───── DATA UNDER STUDY
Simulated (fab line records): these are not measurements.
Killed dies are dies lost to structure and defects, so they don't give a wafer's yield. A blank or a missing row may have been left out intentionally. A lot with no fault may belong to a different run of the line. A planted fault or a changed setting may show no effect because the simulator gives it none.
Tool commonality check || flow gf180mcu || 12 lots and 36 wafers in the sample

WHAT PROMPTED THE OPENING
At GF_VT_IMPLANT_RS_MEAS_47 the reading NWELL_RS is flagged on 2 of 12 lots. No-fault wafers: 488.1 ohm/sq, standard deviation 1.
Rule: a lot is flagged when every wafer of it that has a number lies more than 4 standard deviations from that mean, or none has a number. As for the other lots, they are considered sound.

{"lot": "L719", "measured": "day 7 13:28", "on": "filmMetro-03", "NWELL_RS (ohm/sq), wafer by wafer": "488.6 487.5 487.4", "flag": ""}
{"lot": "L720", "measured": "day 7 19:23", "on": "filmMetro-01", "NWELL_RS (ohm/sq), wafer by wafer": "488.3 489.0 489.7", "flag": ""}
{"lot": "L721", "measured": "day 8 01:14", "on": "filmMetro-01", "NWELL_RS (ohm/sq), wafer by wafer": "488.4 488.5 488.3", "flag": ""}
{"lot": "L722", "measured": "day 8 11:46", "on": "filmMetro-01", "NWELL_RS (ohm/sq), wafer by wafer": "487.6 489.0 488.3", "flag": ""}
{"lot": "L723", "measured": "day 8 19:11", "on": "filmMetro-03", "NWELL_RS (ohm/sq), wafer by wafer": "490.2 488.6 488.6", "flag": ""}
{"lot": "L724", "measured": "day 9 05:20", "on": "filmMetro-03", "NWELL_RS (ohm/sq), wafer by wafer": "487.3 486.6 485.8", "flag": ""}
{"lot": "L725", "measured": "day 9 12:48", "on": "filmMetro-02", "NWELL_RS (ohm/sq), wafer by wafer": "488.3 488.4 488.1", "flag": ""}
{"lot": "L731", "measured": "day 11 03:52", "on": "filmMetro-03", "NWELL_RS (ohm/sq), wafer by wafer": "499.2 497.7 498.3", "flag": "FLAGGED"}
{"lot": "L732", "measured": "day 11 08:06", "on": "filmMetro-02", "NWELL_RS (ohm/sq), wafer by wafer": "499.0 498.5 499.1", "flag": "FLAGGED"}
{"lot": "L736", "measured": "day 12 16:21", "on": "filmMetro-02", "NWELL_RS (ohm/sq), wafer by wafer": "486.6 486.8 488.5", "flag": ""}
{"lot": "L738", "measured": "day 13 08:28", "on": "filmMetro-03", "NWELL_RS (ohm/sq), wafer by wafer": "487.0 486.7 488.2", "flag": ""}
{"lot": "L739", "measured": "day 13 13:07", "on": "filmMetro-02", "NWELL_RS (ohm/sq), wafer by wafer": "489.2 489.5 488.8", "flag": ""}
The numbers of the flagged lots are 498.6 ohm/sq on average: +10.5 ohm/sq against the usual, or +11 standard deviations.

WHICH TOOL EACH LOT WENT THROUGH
──────────

WORK REQUEST: Here the job is to set down exactly the lines of the material above that fall between the one with "Tool commonality check" and the one with "Rule: a lot", inclusive, and nothing beyond them.

ANSWER SPACE:
Tool commonality check || flow gf180mcu || 12 lots and 36 wafers in the sample

WHAT PROMPTED THE OPENING
At GF_VT_IMPLANT_RS_MEAS_47 the reading NWELL_RS is flagged on 2 of 12 lots. No-fault wafers: 488.1 ohm/sq, standard deviation 1.
Rule: a lot is flagged when every wafer of it that has a number lies more than 4 standard deviations from that mean, or none has a number. As for the other lots, they are considered sound.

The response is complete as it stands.